### Information given
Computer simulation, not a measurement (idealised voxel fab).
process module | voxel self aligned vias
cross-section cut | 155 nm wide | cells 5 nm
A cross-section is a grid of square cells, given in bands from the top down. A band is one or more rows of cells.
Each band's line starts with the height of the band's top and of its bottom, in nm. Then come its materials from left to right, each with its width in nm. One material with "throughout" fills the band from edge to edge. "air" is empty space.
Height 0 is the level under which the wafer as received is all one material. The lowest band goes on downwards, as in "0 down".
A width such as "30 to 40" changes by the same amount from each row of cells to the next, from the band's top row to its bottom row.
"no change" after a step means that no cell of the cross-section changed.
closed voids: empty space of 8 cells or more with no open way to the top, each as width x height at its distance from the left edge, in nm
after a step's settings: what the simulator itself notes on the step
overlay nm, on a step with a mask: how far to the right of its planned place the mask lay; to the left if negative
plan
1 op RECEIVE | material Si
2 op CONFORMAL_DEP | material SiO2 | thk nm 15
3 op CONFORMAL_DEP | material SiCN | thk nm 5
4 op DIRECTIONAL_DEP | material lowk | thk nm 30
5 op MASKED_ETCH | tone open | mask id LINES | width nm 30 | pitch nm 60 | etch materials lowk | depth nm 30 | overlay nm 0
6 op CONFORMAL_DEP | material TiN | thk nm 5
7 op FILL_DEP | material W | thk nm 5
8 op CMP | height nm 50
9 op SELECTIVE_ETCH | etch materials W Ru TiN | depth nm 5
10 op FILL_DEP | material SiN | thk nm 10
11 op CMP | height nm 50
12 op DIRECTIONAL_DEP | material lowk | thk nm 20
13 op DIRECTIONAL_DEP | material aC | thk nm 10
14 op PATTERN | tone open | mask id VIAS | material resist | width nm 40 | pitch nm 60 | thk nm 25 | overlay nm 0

### Assignment
Which lines run from the one holding "1 op RECEIVE | material Si" through the one holding "8 op CMP | height nm 50" in the records above? Repeat them exactly, both included, and nothing more.

### Written reply
1 op RECEIVE | material Si
2 op CONFORMAL_DEP | material SiO2 | thk nm 15
3 op CONFORMAL_DEP | material SiCN | thk nm 5
4 op DIRECTIONAL_DEP | material lowk | thk nm 30
5 op MASKED_ETCH | tone open | mask id LINES | width nm 30 | pitch nm 60 | etch materials lowk | depth nm 30 | overlay nm 0
6 op CONFORMAL_DEP | material TiN | thk nm 5
7 op FILL_DEP | material W | thk nm 5
8 op CMP | height nm 50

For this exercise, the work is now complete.